## [Required action]
Each entry below is to be transcribed exactly.

## [Information provided]
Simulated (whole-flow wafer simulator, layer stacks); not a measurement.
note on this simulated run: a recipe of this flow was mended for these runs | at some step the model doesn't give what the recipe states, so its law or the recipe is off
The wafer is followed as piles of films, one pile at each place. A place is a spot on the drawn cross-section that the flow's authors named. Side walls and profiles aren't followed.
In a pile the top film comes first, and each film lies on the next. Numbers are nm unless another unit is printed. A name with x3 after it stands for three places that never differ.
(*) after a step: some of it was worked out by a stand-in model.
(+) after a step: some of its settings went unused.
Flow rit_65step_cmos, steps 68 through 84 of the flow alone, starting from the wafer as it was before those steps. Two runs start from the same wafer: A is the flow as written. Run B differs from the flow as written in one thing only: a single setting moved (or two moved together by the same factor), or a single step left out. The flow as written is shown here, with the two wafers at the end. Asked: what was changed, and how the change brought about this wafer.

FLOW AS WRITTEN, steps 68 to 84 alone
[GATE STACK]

## [Exercise answer]
Simulated (whole-flow wafer simulator, layer stacks); not a measurement.
note on this simulated run: a recipe of this flow was mended for these runs | at some step the model doesn't give what the recipe states, so its law or the recipe is off
The wafer is followed as piles of films, one pile at each place. A place is a spot on the drawn cross-section that the flow's authors named. Side walls and profiles aren't followed.
In a pile the top film comes first, and each film lies on the next. Numbers are nm unless another unit is printed. A name with x3 after it stands for three places that never differ.
(*) after a step: some of it was worked out by a stand-in model.
(+) after a step: some of its settings went unused.
Flow rit_65step_cmos, steps 68 through 84 of the flow alone, starting from the wafer as it was before those steps. Two runs start from the same wafer: A is the flow as written. Run B differs from the flow as written in one thing only: a single setting moved (or two moved together by the same factor), or a single step left out. The flow as written is shown here, with the two wafers at the end. Asked: what was changed, and how the change brought about this wafer.

FLOW AS WRITTEN, steps 68 to 84 alone
[GATE STACK]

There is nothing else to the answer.